» Work task
Using the material below, return exactly the lines between the one holding "Field of view: 4833 nm wide." and the one holding "Hi, map below.", inclusive, and no others.

--- START ---

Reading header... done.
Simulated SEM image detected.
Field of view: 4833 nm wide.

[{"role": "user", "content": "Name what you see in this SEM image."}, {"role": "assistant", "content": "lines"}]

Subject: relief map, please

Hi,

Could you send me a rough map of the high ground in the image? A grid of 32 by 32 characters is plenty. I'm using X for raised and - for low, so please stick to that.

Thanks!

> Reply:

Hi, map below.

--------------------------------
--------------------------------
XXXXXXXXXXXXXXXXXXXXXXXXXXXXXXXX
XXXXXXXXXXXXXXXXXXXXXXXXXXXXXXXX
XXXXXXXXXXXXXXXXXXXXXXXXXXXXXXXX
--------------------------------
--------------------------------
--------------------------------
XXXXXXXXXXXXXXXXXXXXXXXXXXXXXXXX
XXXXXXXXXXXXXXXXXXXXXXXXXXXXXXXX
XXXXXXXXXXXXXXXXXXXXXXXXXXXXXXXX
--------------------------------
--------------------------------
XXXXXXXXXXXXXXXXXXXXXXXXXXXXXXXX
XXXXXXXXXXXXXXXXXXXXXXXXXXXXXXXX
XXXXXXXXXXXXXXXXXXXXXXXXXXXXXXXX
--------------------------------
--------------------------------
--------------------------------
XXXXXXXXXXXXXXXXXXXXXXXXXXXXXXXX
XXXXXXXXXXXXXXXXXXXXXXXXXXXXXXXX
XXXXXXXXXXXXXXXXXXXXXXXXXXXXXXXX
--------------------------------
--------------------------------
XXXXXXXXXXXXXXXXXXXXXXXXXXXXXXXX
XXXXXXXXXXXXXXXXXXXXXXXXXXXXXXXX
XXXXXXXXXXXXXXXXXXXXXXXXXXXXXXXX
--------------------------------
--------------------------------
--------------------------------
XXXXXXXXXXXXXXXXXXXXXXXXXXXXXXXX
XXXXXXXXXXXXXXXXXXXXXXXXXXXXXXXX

--- END ---

» Answer section
Field of view: 4833 nm wide.

[{"role": "user", "content": "Name what you see in this SEM image."}, {"role": "assistant", "content": "lines"}]

Subject: relief map, please

Hi,

Could you send me a rough map of the high ground in the image? A grid of 32 by 32 characters is plenty. I'm using X for raised and - for low, so please stick to that.

Thanks!

> Reply:

Hi, map below.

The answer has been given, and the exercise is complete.